● Required action
For the data below, restate word for word only the lines from the line containing "Height 0 is" through the line containing "4 op DIRECTIONAL_DEP", both ends included.

Segment Start: Material supplied

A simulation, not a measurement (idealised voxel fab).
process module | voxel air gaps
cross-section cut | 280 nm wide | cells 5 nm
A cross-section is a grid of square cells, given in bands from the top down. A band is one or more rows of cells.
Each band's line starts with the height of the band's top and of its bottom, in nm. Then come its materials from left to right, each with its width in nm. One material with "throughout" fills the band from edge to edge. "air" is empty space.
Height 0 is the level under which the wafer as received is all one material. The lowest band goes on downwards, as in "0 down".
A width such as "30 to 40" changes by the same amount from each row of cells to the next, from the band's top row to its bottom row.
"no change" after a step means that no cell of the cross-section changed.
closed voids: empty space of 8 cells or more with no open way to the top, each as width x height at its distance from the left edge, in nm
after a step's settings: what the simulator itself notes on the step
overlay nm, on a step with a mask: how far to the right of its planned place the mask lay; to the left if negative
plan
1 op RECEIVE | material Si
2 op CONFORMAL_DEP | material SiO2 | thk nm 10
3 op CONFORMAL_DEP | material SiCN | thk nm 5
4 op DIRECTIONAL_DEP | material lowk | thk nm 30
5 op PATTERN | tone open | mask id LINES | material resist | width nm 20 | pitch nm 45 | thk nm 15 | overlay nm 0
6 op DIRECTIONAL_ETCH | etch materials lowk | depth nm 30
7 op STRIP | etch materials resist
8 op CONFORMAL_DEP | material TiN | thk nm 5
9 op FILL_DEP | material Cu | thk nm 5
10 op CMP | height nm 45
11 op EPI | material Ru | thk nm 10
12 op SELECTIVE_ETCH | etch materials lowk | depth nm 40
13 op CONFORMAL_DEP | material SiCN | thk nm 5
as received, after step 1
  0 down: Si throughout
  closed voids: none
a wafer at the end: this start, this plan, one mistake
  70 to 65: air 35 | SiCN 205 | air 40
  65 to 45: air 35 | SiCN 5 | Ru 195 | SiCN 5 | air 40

Segment End: Material supplied

● Answer space
Height 0 is the level under which the wafer as received is all one material. The lowest band goes on downwards, as in "0 down".
A width such as "30 to 40" changes by the same amount from each row of cells to the next, from the band's top row to its bottom row.
"no change" after a step means that no cell of the cross-section changed.
closed voids: empty space of 8 cells or more with no open way to the top, each as width x height at its distance from the left edge, in nm
after a step's settings: what the simulator itself notes on the step
overlay nm, on a step with a mask: how far to the right of its planned place the mask lay; to the left if negative
plan
1 op RECEIVE | material Si
2 op CONFORMAL_DEP | material SiO2 | thk nm 10
3 op CONFORMAL_DEP | material SiCN | thk nm 5
4 op DIRECTIONAL_DEP | material lowk | thk nm 30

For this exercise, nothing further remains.